BEGIN

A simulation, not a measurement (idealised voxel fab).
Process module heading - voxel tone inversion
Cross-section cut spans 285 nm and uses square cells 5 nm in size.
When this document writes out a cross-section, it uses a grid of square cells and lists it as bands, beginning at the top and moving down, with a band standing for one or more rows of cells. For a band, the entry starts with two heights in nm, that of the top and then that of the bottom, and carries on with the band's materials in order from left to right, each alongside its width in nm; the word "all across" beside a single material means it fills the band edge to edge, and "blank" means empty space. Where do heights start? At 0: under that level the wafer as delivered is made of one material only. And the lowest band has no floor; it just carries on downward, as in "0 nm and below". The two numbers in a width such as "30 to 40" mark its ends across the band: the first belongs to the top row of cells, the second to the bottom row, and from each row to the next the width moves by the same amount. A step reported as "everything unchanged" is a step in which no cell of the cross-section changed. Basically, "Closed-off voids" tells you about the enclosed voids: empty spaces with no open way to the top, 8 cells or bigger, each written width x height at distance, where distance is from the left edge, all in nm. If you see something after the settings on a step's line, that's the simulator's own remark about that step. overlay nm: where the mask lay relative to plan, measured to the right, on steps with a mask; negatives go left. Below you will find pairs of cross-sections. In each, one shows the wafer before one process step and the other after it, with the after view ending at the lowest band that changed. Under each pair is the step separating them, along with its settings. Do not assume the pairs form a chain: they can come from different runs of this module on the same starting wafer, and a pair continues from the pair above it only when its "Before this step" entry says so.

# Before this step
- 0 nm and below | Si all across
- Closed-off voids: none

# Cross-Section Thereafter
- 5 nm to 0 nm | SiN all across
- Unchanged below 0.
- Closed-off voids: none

END

Assignment: Once more, print all the records exactly.

Response area:
A simulation, not a measurement (idealised voxel fab).
Process module heading - voxel tone inversion
Cross-section cut spans 285 nm and uses square cells 5 nm in size.
When this document writes out a cross-section, it uses a grid of square cells and lists it as bands, beginning at the top and moving down, with a band standing for one or more rows of cells. For a band, the entry starts with two heights in nm, that of the top and then that of the bottom, and carries on with the band's materials in order from left to right, each alongside its width in nm; the word "all across" beside a single material means it fills the band edge to edge, and "blank" means empty space. Where do heights start? At 0: under that level the wafer as delivered is made of one material only. And the lowest band has no floor; it just carries on downward, as in "0 nm and below". The two numbers in a width such as "30 to 40" mark its ends across the band: the first belongs to the top row of cells, the second to the bottom row, and from each row to the next the width moves by the same amount. A step reported as "everything unchanged" is a step in which no cell of the cross-section changed. Basically, "Closed-off voids" tells you about the enclosed voids: empty spaces with no open way to the top, 8 cells or bigger, each written width x height at distance, where distance is from the left edge, all in nm. If you see something after the settings on a step's line, that's the simulator's own remark about that step. overlay nm: where the mask lay relative to plan, measured to the right, on steps with a mask; negatives go left. Below you will find pairs of cross-sections. In each, one shows the wafer before one process step and the other after it, with the after view ending at the lowest band that changed. Under each pair is the step separating them, along with its settings. Do not assume the pairs form a chain: they can come from different runs of this module on the same starting wafer, and a pair continues from the pair above it only when its "Before this step" entry says so.

# Before this step
- 0 nm and below | Si all across
- Closed-off voids: none

# Cross-Section Thereafter
- 5 nm to 0 nm | SiN all across
- Unchanged below 0.
- Closed-off voids: none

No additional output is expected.